§ **Assigned task**:
All entries must be transcribed without a single difference.

(Dataset extract begins)
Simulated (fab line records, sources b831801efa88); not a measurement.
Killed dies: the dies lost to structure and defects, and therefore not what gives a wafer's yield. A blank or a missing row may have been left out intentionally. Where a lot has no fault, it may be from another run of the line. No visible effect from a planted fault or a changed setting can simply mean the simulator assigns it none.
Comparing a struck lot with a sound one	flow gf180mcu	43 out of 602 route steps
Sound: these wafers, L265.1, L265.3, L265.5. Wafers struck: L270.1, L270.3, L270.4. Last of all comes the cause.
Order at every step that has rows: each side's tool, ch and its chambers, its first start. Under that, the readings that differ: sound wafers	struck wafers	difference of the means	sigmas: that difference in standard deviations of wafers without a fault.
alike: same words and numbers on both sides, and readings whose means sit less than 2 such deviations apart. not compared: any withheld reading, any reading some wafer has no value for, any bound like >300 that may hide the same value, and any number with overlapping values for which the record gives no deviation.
(Dataset extract ends)

§ **Exercise result**:
Simulated (fab line records, sources b831801efa88); not a measurement.
Killed dies: the dies lost to structure and defects, and therefore not what gives a wafer's yield. A blank or a missing row may have been left out intentionally. Where a lot has no fault, it may be from another run of the line. No visible effect from a planted fault or a changed setting can simply mean the simulator assigns it none.
Comparing a struck lot with a sound one	flow gf180mcu	43 out of 602 route steps
Sound: these wafers, L265.1, L265.3, L265.5. Wafers struck: L270.1, L270.3, L270.4. Last of all comes the cause.
Order at every step that has rows: each side's tool, ch and its chambers, its first start. Under that, the readings that differ: sound wafers	struck wafers	difference of the means	sigmas: that difference in standard deviations of wafers without a fault.
alike: same words and numbers on both sides, and readings whose means sit less than 2 such deviations apart. not compared: any withheld reading, any reading some wafer has no value for, any bound like >300 that may hide the same value, and any number with overlapping values for which the record gives no deviation.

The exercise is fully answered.